### [SOURCE DATA]
--------------------------------------------------

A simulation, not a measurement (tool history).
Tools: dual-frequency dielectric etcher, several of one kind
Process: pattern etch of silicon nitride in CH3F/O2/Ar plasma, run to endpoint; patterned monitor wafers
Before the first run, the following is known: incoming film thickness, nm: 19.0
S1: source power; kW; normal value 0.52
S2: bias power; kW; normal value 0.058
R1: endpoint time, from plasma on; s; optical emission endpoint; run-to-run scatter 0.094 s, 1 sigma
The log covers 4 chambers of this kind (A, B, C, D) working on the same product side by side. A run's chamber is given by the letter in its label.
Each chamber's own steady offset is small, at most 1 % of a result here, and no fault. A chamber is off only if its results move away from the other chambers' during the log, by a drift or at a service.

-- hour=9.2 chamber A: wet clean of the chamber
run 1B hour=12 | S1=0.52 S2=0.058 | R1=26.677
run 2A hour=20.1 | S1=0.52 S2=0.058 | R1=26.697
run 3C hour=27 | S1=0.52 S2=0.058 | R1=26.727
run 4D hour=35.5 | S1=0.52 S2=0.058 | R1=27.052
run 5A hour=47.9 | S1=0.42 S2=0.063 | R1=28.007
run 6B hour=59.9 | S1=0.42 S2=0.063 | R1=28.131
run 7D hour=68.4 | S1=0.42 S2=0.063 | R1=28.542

--------------------------------------------------

### [ACTION ITEM]
Transcribe each record above exactly. Skip none.

### [WRITTEN REPLY]
A simulation, not a measurement (tool history).
Tools: dual-frequency dielectric etcher, several of one kind
Process: pattern etch of silicon nitride in CH3F/O2/Ar plasma, run to endpoint; patterned monitor wafers
Before the first run, the following is known: incoming film thickness, nm: 19.0
S1: source power; kW; normal value 0.52
S2: bias power; kW; normal value 0.058
R1: endpoint time, from plasma on; s; optical emission endpoint; run-to-run scatter 0.094 s, 1 sigma
The log covers 4 chambers of this kind (A, B, C, D) working on the same product side by side. A run's chamber is given by the letter in its label.
Each chamber's own steady offset is small, at most 1 % of a result here, and no fault. A chamber is off only if its results move away from the other chambers' during the log, by a drift or at a service.

-- hour=9.2 chamber A: wet clean of the chamber
run 1B hour=12 | S1=0.52 S2=0.058 | R1=26.677
run 2A hour=20.1 | S1=0.52 S2=0.058 | R1=26.697
run 3C hour=27 | S1=0.52 S2=0.058 | R1=26.727
run 4D hour=35.5 | S1=0.52 S2=0.058 | R1=27.052
run 5A hour=47.9 | S1=0.42 S2=0.063 | R1=28.007
run 6B hour=59.9 | S1=0.42 S2=0.063 | R1=28.131
run 7D hour=68.4 | S1=0.42 S2=0.063 | R1=28.542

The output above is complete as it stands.